REQUIREMENT – Repeat the data below with no changes.

GIVEN RECORDS –
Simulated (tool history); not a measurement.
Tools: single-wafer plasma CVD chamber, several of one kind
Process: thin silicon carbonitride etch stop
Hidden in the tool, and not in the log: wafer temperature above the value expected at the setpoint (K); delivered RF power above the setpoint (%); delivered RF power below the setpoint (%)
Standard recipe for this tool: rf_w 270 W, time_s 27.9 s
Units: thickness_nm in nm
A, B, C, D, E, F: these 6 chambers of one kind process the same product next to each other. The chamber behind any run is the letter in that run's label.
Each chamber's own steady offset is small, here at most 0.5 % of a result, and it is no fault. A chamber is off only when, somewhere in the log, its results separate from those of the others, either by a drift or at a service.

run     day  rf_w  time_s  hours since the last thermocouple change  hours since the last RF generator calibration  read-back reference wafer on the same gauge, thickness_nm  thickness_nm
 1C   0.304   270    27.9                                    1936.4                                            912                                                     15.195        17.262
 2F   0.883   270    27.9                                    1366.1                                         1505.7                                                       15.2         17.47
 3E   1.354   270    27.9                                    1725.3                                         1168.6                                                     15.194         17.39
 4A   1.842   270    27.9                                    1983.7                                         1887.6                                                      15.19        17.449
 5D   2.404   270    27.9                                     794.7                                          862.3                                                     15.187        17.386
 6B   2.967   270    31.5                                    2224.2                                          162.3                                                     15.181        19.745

YOUR SOLUTION –
Simulated (tool history); not a measurement.
Tools: single-wafer plasma CVD chamber, several of one kind
Process: thin silicon carbonitride etch stop
Hidden in the tool, and not in the log: wafer temperature above the value expected at the setpoint (K); delivered RF power above the setpoint (%); delivered RF power below the setpoint (%)
Standard recipe for this tool: rf_w 270 W, time_s 27.9 s
Units: thickness_nm in nm
A, B, C, D, E, F: these 6 chambers of one kind process the same product next to each other. The chamber behind any run is the letter in that run's label.
Each chamber's own steady offset is small, here at most 0.5 % of a result, and it is no fault. A chamber is off only when, somewhere in the log, its results separate from those of the others, either by a drift or at a service.

run     day  rf_w  time_s  hours since the last thermocouple change  hours since the last RF generator calibration  read-back reference wafer on the same gauge, thickness_nm  thickness_nm
 1C   0.304   270    27.9                                    1936.4                                            912                                                     15.195        17.262
 2F   0.883   270    27.9                                    1366.1                                         1505.7                                                       15.2         17.47
 3E   1.354   270    27.9                                    1725.3                                         1168.6                                                     15.194         17.39
 4A   1.842   270    27.9                                    1983.7                                         1887.6                                                      15.19        17.449
 5D   2.404   270    27.9                                     794.7                                          862.3                                                     15.187        17.386
 6B   2.967   270    31.5                                    2224.2                                          162.3                                                     15.181        19.745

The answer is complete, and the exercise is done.